Will you quote precisely the lines that run from the top of the material below to the line containing "Question 4 (3 marks)", both ends included?

>>>

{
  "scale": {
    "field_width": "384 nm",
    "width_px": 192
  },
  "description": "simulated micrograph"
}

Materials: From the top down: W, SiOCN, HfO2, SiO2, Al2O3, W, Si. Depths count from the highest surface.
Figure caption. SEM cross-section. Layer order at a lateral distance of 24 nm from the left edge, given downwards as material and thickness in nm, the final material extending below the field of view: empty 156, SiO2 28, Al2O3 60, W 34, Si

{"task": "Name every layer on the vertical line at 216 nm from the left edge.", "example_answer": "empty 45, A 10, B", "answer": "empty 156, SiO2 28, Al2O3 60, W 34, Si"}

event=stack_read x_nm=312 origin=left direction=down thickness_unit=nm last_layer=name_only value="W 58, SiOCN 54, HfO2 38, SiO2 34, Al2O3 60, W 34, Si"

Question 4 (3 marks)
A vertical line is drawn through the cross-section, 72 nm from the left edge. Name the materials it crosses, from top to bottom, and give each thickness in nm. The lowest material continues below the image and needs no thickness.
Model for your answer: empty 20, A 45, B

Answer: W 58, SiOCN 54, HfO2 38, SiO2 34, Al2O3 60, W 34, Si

<<<

#### Written solution
{
  "scale": {
    "field_width": "384 nm",
    "width_px": 192
  },
  "description": "simulated micrograph"
}

Materials: From the top down: W, SiOCN, HfO2, SiO2, Al2O3, W, Si. Depths count from the highest surface.
Figure caption. SEM cross-section. Layer order at a lateral distance of 24 nm from the left edge, given downwards as material and thickness in nm, the final material extending below the field of view: empty 156, SiO2 28, Al2O3 60, W 34, Si

{"task": "Name every layer on the vertical line at 216 nm from the left edge.", "example_answer": "empty 45, A 10, B", "answer": "empty 156, SiO2 28, Al2O3 60, W 34, Si"}

event=stack_read x_nm=312 origin=left direction=down thickness_unit=nm last_layer=name_only value="W 58, SiOCN 54, HfO2 38, SiO2 34, Al2O3 60, W 34, Si"

Question 4 (3 marks)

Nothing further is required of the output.